▸ TASK ITEM: Repeat exactly the lines from the start of the records below through the line that contains "Candidate: For the", including both.

== AVAILABLE DATA
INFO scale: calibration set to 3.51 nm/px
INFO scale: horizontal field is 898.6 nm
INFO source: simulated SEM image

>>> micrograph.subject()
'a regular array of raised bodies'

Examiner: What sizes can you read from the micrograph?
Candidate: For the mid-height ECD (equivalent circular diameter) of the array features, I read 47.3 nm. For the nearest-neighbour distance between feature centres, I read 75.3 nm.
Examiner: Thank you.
====

▸ EXERCISE RESPONSE:
INFO scale: calibration set to 3.51 nm/px
INFO scale: horizontal field is 898.6 nm
INFO source: simulated SEM image

>>> micrograph.subject()
'a regular array of raised bodies'

Examiner: What sizes can you read from the micrograph?
Candidate: For the mid-height ECD (equivalent circular diameter) of the array features, I read 47.3 nm. For the nearest-neighbour distance between feature centres, I read 75.3 nm.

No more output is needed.